==== Extracted information

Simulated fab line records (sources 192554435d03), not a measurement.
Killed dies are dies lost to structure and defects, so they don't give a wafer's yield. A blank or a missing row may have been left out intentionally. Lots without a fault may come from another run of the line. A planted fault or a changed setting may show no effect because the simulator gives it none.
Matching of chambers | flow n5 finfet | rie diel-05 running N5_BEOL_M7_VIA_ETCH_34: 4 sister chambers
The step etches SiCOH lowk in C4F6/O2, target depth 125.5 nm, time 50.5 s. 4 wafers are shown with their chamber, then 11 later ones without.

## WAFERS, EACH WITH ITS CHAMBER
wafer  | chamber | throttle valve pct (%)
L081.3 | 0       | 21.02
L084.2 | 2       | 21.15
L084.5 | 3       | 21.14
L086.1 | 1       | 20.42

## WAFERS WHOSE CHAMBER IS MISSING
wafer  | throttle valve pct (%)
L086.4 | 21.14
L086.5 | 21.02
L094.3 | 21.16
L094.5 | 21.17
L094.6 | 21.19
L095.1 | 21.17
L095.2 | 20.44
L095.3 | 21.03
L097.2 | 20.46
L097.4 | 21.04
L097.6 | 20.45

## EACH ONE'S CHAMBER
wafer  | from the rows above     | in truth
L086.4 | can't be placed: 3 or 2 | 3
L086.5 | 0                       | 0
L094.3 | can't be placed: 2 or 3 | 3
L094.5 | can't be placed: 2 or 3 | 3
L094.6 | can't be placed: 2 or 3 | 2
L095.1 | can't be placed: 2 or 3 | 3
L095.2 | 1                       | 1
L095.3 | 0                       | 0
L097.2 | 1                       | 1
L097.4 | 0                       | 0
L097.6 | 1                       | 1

========

▸ Assignment
Beginning at the line above that contains "L086.5 | 21.02", return each line exactly through the line that contains "L095.1 | can't be placed: 2 or 3 | 3", and no others.

▸ Response
L086.5 | 21.02
L094.3 | 21.16
L094.5 | 21.17
L094.6 | 21.19
L095.1 | 21.17
L095.2 | 20.44
L095.3 | 21.03
L097.2 | 20.46
L097.4 | 21.04
L097.6 | 20.45

## EACH ONE'S CHAMBER
wafer  | from the rows above     | in truth
L086.4 | can't be placed: 3 or 2 | 3
L086.5 | 0                       | 0
L094.3 | can't be placed: 2 or 3 | 3
L094.5 | can't be placed: 2 or 3 | 3
L094.6 | can't be placed: 2 or 3 | 2
L095.1 | can't be placed: 2 or 3 | 3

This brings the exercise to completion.